### Action item
Print all the records exactly, please.

(Beginning of Data supplied)
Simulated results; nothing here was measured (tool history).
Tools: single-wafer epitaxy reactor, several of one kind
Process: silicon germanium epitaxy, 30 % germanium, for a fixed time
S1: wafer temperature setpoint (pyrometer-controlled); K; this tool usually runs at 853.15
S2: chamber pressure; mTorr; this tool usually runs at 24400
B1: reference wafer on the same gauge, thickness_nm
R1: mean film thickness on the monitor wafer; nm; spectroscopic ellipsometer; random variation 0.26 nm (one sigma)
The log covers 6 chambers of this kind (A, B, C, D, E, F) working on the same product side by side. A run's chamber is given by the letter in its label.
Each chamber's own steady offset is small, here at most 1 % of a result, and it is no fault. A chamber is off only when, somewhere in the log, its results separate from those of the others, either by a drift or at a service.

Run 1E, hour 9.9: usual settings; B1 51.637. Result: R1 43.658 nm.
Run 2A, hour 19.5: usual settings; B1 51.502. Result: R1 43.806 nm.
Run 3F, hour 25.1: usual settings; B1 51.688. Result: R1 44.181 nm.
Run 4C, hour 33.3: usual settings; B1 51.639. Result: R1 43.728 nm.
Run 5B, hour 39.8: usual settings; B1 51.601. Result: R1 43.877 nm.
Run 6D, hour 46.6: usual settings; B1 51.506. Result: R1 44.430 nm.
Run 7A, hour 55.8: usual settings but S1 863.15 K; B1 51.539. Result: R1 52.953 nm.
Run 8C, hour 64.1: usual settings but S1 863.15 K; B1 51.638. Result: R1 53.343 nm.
(End of Data supplied)

### Written answer
Simulated results; nothing here was measured (tool history).
Tools: single-wafer epitaxy reactor, several of one kind
Process: silicon germanium epitaxy, 30 % germanium, for a fixed time
S1: wafer temperature setpoint (pyrometer-controlled); K; this tool usually runs at 853.15
S2: chamber pressure; mTorr; this tool usually runs at 24400
B1: reference wafer on the same gauge, thickness_nm
R1: mean film thickness on the monitor wafer; nm; spectroscopic ellipsometer; random variation 0.26 nm (one sigma)
The log covers 6 chambers of this kind (A, B, C, D, E, F) working on the same product side by side. A run's chamber is given by the letter in its label.
Each chamber's own steady offset is small, here at most 1 % of a result, and it is no fault. A chamber is off only when, somewhere in the log, its results separate from those of the others, either by a drift or at a service.

Run 1E, hour 9.9: usual settings; B1 51.637. Result: R1 43.658 nm.
Run 2A, hour 19.5: usual settings; B1 51.502. Result: R1 43.806 nm.
Run 3F, hour 25.1: usual settings; B1 51.688. Result: R1 44.181 nm.
Run 4C, hour 33.3: usual settings; B1 51.639. Result: R1 43.728 nm.
Run 5B, hour 39.8: usual settings; B1 51.601. Result: R1 43.877 nm.
Run 6D, hour 46.6: usual settings; B1 51.506. Result: R1 44.430 nm.
Run 7A, hour 55.8: usual settings but S1 863.15 K; B1 51.539. Result: R1 52.953 nm.
Run 8C, hour 64.1: usual settings but S1 863.15 K; B1 51.638. Result: R1 53.343 nm.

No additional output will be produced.